==== Data for review
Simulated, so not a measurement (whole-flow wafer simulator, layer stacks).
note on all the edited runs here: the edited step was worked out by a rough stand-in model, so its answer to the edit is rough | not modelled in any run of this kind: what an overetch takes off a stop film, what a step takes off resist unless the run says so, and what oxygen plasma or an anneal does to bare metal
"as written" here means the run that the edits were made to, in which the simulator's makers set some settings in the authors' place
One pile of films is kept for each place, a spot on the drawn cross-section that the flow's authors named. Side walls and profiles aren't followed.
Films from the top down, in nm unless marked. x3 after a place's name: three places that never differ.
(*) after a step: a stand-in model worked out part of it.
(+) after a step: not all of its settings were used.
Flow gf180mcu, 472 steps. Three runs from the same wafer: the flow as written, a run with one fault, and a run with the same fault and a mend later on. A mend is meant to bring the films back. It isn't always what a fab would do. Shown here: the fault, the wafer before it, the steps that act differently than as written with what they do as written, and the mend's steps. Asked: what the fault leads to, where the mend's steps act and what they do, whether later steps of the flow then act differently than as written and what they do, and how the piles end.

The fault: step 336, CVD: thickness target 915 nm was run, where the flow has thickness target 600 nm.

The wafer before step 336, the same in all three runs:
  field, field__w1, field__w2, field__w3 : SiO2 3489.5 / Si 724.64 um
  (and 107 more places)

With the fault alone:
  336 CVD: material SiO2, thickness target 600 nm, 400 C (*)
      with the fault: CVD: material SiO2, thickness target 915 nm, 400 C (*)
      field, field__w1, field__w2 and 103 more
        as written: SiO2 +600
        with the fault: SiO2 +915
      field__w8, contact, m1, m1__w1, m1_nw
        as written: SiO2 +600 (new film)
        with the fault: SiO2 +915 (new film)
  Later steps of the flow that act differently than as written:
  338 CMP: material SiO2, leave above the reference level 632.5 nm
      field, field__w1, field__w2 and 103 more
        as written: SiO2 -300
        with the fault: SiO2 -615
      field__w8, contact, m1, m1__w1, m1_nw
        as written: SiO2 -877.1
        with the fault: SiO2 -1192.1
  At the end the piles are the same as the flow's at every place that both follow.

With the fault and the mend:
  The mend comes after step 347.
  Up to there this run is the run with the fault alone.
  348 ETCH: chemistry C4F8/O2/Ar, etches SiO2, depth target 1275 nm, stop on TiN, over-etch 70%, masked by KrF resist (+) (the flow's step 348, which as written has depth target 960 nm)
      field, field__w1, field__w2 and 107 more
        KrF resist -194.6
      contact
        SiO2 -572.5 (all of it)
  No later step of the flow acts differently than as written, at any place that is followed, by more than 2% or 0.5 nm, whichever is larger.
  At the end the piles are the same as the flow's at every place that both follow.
========

Brief:
Repeat exactly the lines that run from the opening of the listing through the line holding "(+) after a". Leave out everything else.

Written response:
Simulated, so not a measurement (whole-flow wafer simulator, layer stacks).
note on all the edited runs here: the edited step was worked out by a rough stand-in model, so its answer to the edit is rough | not modelled in any run of this kind: what an overetch takes off a stop film, what a step takes off resist unless the run says so, and what oxygen plasma or an anneal does to bare metal
"as written" here means the run that the edits were made to, in which the simulator's makers set some settings in the authors' place
One pile of films is kept for each place, a spot on the drawn cross-section that the flow's authors named. Side walls and profiles aren't followed.
Films from the top down, in nm unless marked. x3 after a place's name: three places that never differ.
(*) after a step: a stand-in model worked out part of it.
(+) after a step: not all of its settings were used.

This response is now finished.